(DATASET CONTENT)
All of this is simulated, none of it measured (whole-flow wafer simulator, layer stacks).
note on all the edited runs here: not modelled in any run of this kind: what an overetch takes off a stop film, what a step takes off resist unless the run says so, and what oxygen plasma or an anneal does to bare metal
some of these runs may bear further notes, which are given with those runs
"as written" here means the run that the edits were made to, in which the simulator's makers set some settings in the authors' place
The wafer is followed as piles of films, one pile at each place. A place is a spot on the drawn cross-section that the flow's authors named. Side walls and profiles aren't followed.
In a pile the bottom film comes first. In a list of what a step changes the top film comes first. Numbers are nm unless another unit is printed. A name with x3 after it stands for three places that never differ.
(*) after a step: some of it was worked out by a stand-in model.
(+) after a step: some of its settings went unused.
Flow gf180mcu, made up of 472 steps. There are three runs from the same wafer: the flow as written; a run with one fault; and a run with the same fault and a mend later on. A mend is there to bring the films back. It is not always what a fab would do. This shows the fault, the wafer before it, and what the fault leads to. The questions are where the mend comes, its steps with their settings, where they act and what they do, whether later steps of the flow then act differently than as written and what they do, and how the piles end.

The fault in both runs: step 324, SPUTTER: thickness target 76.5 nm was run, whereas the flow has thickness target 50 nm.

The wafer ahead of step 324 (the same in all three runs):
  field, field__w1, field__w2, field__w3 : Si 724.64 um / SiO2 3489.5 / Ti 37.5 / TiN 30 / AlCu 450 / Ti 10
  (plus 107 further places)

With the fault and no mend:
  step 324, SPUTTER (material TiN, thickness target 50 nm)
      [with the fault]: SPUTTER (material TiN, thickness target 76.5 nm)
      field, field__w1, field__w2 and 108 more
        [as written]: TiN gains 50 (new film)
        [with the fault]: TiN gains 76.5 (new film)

(WORK TASK)
Retype the first line of the entries and every line after it, please, through the line that contains "the authors' place". Add nothing.

(TASK ANSWER)
All of this is simulated, none of it measured (whole-flow wafer simulator, layer stacks).
note on all the edited runs here: not modelled in any run of this kind: what an overetch takes off a stop film, what a step takes off resist unless the run says so, and what oxygen plasma or an anneal does to bare metal
some of these runs may bear further notes, which are given with those runs
"as written" here means the run that the edits were made to, in which the simulator's makers set some settings in the authors' place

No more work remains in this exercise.